DATASET EXTRACT -
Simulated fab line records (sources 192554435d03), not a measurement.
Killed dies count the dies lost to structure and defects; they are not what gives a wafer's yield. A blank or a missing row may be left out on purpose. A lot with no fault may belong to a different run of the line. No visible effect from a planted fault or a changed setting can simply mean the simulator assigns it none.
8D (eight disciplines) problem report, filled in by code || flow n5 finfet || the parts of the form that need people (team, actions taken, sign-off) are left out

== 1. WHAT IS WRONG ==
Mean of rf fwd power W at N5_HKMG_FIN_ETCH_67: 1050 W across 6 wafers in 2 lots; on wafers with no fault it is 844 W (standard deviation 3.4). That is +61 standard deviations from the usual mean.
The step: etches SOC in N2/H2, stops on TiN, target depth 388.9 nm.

REQUIREMENT -
Give back every record exactly.

SOLUTION -
Simulated fab line records (sources 192554435d03), not a measurement.
Killed dies count the dies lost to structure and defects; they are not what gives a wafer's yield. A blank or a missing row may be left out on purpose. A lot with no fault may belong to a different run of the line. No visible effect from a planted fault or a changed setting can simply mean the simulator assigns it none.
8D (eight disciplines) problem report, filled in by code || flow n5 finfet || the parts of the form that need people (team, actions taken, sign-off) are left out

== 1. WHAT IS WRONG ==
Mean of rf fwd power W at N5_HKMG_FIN_ETCH_67: 1050 W across 6 wafers in 2 lots; on wafers with no fault it is 844 W (standard deviation 3.4). That is +61 standard deviations from the usual mean.
The step: etches SOC in N2/H2, stops on TiN, target depth 388.9 nm.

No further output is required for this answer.